[[ Data for analysis, beginning ]]
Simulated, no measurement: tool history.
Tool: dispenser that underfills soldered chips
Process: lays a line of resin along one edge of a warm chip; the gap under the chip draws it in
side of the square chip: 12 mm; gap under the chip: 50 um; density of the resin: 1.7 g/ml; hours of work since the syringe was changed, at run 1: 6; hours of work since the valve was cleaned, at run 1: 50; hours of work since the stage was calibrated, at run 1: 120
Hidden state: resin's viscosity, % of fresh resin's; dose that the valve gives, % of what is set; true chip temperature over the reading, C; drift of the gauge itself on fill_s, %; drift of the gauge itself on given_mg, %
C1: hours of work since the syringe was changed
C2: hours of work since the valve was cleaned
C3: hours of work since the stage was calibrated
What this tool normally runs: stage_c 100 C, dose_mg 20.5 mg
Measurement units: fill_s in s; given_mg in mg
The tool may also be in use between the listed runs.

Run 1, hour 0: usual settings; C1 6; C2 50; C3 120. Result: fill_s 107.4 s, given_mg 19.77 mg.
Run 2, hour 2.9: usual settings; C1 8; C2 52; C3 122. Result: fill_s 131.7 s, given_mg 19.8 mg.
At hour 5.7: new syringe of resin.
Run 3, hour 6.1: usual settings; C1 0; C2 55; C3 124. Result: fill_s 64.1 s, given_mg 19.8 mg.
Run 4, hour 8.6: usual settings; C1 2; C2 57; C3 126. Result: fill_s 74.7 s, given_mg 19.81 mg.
[[ Data for analysis, end ]]

__Action item__: Your task is to repeat every entry above exactly.

__Problem solution__:
Simulated, no measurement: tool history.
Tool: dispenser that underfills soldered chips
Process: lays a line of resin along one edge of a warm chip; the gap under the chip draws it in
side of the square chip: 12 mm; gap under the chip: 50 um; density of the resin: 1.7 g/ml; hours of work since the syringe was changed, at run 1: 6; hours of work since the valve was cleaned, at run 1: 50; hours of work since the stage was calibrated, at run 1: 120
Hidden state: resin's viscosity, % of fresh resin's; dose that the valve gives, % of what is set; true chip temperature over the reading, C; drift of the gauge itself on fill_s, %; drift of the gauge itself on given_mg, %
C1: hours of work since the syringe was changed
C2: hours of work since the valve was cleaned
C3: hours of work since the stage was calibrated
What this tool normally runs: stage_c 100 C, dose_mg 20.5 mg
Measurement units: fill_s in s; given_mg in mg
The tool may also be in use between the listed runs.

Run 1, hour 0: usual settings; C1 6; C2 50; C3 120. Result: fill_s 107.4 s, given_mg 19.77 mg.
Run 2, hour 2.9: usual settings; C1 8; C2 52; C3 122. Result: fill_s 131.7 s, given_mg 19.8 mg.
At hour 5.7: new syringe of resin.
Run 3, hour 6.1: usual settings; C1 0; C2 55; C3 124. Result: fill_s 64.1 s, given_mg 19.8 mg.
Run 4, hour 8.6: usual settings; C1 2; C2 57; C3 126. Result: fill_s 74.7 s, given_mg 19.81 mg.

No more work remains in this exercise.